EXTRACTED DATA Start Marker

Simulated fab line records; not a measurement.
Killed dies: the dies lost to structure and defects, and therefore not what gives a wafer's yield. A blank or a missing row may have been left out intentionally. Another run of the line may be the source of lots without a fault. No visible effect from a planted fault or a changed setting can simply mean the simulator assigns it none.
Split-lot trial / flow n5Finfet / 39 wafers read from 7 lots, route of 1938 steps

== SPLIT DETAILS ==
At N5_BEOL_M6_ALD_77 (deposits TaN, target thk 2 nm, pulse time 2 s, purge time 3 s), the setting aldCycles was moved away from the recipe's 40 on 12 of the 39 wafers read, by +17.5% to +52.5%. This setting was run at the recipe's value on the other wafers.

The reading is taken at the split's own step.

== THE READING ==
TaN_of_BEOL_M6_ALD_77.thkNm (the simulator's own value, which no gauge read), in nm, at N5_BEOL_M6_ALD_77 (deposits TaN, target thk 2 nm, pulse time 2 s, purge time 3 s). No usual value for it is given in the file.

EXTRACTED DATA End Marker

WORK ITEM » Only the lines from the start of the material through the line containing "the other wafers." should be repeated, and they should be repeated exactly.

WRITTEN SOLUTION »
Simulated fab line records; not a measurement.
Killed dies: the dies lost to structure and defects, and therefore not what gives a wafer's yield. A blank or a missing row may have been left out intentionally. Another run of the line may be the source of lots without a fault. No visible effect from a planted fault or a changed setting can simply mean the simulator assigns it none.
Split-lot trial / flow n5Finfet / 39 wafers read from 7 lots, route of 1938 steps

== SPLIT DETAILS ==
At N5_BEOL_M6_ALD_77 (deposits TaN, target thk 2 nm, pulse time 2 s, purge time 3 s), the setting aldCycles was moved away from the recipe's 40 on 12 of the 39 wafers read, by +17.5% to +52.5%. This setting was run at the recipe's value on the other wafers.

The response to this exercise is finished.